Listed entries:
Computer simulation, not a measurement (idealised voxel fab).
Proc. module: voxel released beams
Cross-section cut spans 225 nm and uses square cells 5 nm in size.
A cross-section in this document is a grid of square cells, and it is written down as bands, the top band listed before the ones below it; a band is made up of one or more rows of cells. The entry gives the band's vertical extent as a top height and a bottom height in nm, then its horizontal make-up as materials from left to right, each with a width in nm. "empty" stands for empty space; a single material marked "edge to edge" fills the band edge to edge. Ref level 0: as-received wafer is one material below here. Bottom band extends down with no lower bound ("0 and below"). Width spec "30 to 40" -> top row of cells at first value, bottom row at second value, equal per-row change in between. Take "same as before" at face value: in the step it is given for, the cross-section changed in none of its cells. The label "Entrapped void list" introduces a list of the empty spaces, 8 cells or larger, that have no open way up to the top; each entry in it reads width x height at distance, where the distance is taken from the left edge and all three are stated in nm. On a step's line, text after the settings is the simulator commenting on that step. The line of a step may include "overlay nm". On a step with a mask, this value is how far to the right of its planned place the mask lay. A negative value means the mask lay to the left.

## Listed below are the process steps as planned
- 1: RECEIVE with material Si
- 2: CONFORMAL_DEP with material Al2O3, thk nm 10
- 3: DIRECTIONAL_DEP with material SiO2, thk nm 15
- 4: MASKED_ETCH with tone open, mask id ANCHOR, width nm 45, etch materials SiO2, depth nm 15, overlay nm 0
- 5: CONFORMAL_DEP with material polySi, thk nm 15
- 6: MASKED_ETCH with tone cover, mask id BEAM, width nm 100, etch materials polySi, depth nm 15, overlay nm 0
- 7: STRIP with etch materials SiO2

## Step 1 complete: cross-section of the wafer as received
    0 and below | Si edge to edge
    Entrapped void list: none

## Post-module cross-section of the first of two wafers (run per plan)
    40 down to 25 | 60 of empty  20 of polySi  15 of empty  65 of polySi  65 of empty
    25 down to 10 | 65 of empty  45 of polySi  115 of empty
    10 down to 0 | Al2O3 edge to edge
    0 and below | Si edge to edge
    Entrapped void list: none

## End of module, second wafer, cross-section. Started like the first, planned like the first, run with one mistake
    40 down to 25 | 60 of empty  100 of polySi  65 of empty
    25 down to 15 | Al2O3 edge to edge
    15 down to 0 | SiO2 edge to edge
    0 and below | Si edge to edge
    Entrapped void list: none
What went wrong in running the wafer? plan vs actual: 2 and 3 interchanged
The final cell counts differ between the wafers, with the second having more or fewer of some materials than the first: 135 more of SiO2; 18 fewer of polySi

Work task: The required output is every line above from the one with "## Listed below" down to the one with "What went wrong", restated word for word, ends included.

Written answer:
## Listed below are the process steps as planned
- 1: RECEIVE with material Si
- 2: CONFORMAL_DEP with material Al2O3, thk nm 10
- 3: DIRECTIONAL_DEP with material SiO2, thk nm 15
- 4: MASKED_ETCH with tone open, mask id ANCHOR, width nm 45, etch materials SiO2, depth nm 15, overlay nm 0
- 5: CONFORMAL_DEP with material polySi, thk nm 15
- 6: MASKED_ETCH with tone cover, mask id BEAM, width nm 100, etch materials polySi, depth nm 15, overlay nm 0
- 7: STRIP with etch materials SiO2

## Step 1 complete: cross-section of the wafer as received
    0 and below | Si edge to edge
    Entrapped void list: none

## Post-module cross-section of the first of two wafers (run per plan)
    40 down to 25 | 60 of empty  20 of polySi  15 of empty  65 of polySi  65 of empty
    25 down to 10 | 65 of empty  45 of polySi  115 of empty
    10 down to 0 | Al2O3 edge to edge
    0 and below | Si edge to edge
    Entrapped void list: none

## End of module, second wafer, cross-section. Started like the first, planned like the first, run with one mistake
    40 down to 25 | 60 of empty  100 of polySi  65 of empty
    25 down to 15 | Al2O3 edge to edge
    15 down to 0 | SiO2 edge to edge
    0 and below | Si edge to edge
    Entrapped void list: none
What went wrong in running the wafer? plan vs actual: 2 and 3 interchanged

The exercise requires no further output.